## Material supplied
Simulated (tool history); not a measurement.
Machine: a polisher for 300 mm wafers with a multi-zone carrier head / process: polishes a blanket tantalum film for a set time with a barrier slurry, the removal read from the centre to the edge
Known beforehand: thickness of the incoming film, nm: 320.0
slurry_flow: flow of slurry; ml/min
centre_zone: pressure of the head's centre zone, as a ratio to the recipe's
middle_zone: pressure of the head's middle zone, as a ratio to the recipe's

## Activity
Print out the listing in full, exactly as it appears.

## Answer section
Simulated (tool history); not a measurement.
Machine: a polisher for 300 mm wafers with a multi-zone carrier head / process: polishes a blanket tantalum film for a set time with a barrier slurry, the removal read from the centre to the edge
Known beforehand: thickness of the incoming film, nm: 320.0
slurry_flow: flow of slurry; ml/min
centre_zone: pressure of the head's centre zone, as a ratio to the recipe's
middle_zone: pressure of the head's middle zone, as a ratio to the recipe's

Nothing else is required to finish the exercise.